**Activity**
Output only the lines below that start at the line containing "THE FLOW AS WRITTEN, steps 149 to 203 alone" and end at the line containing "165 STRIP: chemistry", with both ends kept.

########################################
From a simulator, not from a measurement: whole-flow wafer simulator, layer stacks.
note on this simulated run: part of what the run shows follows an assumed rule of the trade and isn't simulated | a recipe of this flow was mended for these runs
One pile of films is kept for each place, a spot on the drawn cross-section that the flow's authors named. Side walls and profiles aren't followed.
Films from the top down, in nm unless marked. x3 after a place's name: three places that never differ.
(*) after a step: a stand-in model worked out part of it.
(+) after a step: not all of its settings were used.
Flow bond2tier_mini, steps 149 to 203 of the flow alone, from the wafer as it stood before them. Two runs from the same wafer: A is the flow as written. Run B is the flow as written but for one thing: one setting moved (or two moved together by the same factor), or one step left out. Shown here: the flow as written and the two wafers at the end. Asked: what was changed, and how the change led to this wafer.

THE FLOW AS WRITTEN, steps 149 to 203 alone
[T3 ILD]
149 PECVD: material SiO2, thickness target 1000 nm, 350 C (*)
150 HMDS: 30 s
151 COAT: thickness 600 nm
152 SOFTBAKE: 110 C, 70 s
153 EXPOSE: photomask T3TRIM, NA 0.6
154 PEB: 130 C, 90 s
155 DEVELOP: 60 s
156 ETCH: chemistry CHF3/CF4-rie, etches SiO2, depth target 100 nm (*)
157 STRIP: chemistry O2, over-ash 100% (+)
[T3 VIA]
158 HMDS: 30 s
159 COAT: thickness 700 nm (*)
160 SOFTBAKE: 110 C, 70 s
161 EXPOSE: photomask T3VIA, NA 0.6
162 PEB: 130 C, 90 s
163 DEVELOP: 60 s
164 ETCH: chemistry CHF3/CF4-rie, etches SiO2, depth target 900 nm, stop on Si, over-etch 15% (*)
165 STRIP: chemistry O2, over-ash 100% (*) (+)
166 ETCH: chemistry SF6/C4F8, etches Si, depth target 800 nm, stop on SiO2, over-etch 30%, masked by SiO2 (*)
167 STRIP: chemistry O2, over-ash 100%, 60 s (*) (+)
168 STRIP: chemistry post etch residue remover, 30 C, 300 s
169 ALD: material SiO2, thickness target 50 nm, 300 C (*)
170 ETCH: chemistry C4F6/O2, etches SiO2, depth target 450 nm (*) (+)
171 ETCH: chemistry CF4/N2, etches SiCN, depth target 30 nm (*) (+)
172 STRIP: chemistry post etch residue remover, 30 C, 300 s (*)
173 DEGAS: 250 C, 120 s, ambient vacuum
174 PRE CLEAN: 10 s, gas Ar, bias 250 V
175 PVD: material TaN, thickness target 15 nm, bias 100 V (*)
########################################

**Response**
THE FLOW AS WRITTEN, steps 149 to 203 alone
[T3 ILD]
149 PECVD: material SiO2, thickness target 1000 nm, 350 C (*)
150 HMDS: 30 s
151 COAT: thickness 600 nm
152 SOFTBAKE: 110 C, 70 s
153 EXPOSE: photomask T3TRIM, NA 0.6
154 PEB: 130 C, 90 s
155 DEVELOP: 60 s
156 ETCH: chemistry CHF3/CF4-rie, etches SiO2, depth target 100 nm (*)
157 STRIP: chemistry O2, over-ash 100% (+)
[T3 VIA]
158 HMDS: 30 s
159 COAT: thickness 700 nm (*)
160 SOFTBAKE: 110 C, 70 s
161 EXPOSE: photomask T3VIA, NA 0.6
162 PEB: 130 C, 90 s
163 DEVELOP: 60 s
164 ETCH: chemistry CHF3/CF4-rie, etches SiO2, depth target 900 nm, stop on Si, over-etch 15% (*)
165 STRIP: chemistry O2, over-ash 100% (*) (+)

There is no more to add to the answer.